TASK ITEM:
Will you quote precisely the lines that run from the top of the material below to the line containing "Fig. 1. SEM", both ends included?

DATA FOR ANALYSIS:
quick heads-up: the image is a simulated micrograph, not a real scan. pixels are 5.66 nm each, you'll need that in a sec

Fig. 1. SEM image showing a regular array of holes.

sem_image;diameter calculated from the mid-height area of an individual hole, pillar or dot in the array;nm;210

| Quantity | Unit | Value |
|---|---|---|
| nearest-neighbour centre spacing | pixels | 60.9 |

RESULT:
quick heads-up: the image is a simulated micrograph, not a real scan. pixels are 5.66 nm each, you'll need that in a sec

Fig. 1. SEM image showing a regular array of holes.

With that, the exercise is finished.